◆ WORK REQUEST: Line by line, retype the material below exactly, from its first line up to and including the one holding "It is cross-section".

··· GIVEN INFORMATION

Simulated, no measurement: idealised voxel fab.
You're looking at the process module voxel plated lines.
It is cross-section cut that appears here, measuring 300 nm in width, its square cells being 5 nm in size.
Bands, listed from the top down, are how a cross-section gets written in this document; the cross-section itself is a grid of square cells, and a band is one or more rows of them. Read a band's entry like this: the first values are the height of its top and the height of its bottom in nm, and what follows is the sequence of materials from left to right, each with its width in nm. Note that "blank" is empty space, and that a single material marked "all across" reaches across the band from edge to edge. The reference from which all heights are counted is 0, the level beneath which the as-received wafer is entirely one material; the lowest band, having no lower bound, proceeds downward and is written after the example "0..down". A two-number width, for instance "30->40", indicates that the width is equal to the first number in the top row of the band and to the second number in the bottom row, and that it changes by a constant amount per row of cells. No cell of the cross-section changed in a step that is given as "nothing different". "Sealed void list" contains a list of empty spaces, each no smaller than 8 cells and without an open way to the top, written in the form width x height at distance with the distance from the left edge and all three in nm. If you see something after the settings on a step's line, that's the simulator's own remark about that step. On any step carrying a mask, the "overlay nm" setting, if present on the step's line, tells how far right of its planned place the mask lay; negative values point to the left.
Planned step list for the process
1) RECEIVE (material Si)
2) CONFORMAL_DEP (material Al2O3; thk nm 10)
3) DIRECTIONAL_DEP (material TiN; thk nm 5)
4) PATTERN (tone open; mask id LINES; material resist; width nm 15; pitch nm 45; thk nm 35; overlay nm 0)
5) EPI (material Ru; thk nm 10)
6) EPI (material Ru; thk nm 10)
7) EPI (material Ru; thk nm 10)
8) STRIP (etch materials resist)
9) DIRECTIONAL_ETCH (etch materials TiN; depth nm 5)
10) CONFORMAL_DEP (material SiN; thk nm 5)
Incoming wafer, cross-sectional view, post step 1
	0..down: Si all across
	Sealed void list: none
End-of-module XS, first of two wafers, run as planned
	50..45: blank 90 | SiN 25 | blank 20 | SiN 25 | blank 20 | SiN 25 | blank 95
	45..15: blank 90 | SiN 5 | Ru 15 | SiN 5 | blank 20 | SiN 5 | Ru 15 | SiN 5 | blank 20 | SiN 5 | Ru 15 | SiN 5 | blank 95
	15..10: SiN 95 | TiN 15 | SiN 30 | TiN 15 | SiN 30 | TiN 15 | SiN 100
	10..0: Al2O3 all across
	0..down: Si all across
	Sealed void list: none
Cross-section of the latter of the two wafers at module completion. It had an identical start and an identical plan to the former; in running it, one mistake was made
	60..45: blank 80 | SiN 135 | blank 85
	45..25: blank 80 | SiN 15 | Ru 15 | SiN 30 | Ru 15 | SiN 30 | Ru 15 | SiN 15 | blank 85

······

◆ TASK RESPONSE:
Simulated, no measurement: idealised voxel fab.
You're looking at the process module voxel plated lines.
It is cross-section cut that appears here, measuring 300 nm in width, its square cells being 5 nm in size.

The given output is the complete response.